## Work request
Working from the records below, repeat exactly the lines starting at the line that contains "13) DIRECTIONAL_DEP, material W, thk nm 10" and ending at the line that contains "16) DIRECTIONAL_ETCH, etch", inclusive.

┏━━

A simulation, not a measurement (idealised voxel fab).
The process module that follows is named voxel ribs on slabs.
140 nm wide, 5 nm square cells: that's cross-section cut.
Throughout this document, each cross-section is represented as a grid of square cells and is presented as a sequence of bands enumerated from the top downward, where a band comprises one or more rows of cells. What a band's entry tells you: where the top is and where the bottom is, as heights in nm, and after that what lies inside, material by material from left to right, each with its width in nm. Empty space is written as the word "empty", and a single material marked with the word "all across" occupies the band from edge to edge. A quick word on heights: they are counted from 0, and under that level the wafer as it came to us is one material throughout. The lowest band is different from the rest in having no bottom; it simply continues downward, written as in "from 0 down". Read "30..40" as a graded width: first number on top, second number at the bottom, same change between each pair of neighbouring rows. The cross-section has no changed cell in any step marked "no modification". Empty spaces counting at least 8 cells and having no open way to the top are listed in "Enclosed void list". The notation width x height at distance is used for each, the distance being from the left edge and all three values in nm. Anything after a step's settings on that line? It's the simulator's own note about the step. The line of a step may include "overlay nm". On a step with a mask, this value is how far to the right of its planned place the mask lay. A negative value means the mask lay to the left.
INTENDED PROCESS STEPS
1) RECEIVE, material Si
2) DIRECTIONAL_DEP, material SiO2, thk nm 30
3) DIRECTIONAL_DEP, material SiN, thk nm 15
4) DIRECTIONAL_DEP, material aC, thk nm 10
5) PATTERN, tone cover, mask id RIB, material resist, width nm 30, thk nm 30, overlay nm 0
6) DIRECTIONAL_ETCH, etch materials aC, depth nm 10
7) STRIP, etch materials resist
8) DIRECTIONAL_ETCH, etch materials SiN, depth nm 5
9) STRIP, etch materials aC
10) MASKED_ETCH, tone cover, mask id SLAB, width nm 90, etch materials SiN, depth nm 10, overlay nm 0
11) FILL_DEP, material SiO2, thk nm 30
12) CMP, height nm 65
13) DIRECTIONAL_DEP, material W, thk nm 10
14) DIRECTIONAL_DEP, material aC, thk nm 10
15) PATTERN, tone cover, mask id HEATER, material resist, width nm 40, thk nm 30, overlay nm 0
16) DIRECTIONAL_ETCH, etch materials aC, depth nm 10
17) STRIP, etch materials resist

┗━━

## Response
13) DIRECTIONAL_DEP, material W, thk nm 10
14) DIRECTIONAL_DEP, material aC, thk nm 10
15) PATTERN, tone cover, mask id HEATER, material resist, width nm 40, thk nm 30, overlay nm 0
16) DIRECTIONAL_ETCH, etch materials aC, depth nm 10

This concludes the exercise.